▶ **Work instruction**
Each entry below has to be written out again exactly.

━━━━━ Source material

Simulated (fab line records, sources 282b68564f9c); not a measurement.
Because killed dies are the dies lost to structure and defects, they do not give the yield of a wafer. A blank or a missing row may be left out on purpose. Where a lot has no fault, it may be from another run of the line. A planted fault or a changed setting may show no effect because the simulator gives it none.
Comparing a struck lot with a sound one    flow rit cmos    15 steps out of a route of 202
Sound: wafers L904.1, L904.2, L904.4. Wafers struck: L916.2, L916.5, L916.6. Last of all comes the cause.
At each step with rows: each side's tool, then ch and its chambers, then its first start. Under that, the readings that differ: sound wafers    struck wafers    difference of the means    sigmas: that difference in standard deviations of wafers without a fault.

━━━━━━━━━━

▶ **Exercise output**
Simulated (fab line records, sources 282b68564f9c); not a measurement.
Because killed dies are the dies lost to structure and defects, they do not give the yield of a wafer. A blank or a missing row may be left out on purpose. Where a lot has no fault, it may be from another run of the line. A planted fault or a changed setting may show no effect because the simulator gives it none.
Comparing a struck lot with a sound one    flow rit cmos    15 steps out of a route of 202
Sound: wafers L904.1, L904.2, L904.4. Wafers struck: L916.2, L916.5, L916.6. Last of all comes the cause.
At each step with rows: each side's tool, then ch and its chambers, then its first start. Under that, the readings that differ: sound wafers    struck wafers    difference of the means    sigmas: that difference in standard deviations of wafers without a fault.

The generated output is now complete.